Supplied records START

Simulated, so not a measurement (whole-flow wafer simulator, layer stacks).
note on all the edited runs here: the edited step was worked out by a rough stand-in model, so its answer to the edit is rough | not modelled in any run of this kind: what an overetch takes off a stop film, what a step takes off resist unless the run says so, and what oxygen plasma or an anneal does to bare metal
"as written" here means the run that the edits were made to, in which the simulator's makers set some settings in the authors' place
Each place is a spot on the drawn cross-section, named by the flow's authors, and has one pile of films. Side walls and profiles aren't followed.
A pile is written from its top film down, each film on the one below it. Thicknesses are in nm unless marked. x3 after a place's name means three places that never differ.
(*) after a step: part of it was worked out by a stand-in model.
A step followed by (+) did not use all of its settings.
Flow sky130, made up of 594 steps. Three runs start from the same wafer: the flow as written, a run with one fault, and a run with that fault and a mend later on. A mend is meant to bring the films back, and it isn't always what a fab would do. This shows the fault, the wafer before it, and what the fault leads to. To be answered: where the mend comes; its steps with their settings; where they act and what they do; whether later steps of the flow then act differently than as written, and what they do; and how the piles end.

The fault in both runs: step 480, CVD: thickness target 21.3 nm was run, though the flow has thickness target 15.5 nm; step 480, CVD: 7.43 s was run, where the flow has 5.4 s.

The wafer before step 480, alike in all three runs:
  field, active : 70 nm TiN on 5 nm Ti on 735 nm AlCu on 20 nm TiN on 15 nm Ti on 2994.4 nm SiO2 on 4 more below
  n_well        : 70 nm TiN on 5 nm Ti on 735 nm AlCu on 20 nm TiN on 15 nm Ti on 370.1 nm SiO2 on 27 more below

Supplied records END

**Work item:**
Starting from the first line of the records above, retype each line exactly up to and including the one that contains "note on all", and nothing more.

**Answer area:**
Simulated, so not a measurement (whole-flow wafer simulator, layer stacks).
note on all the edited runs here: the edited step was worked out by a rough stand-in model, so its answer to the edit is rough | not modelled in any run of this kind: what an overetch takes off a stop film, what a step takes off resist unless the run says so, and what oxygen plasma or an anneal does to bare metal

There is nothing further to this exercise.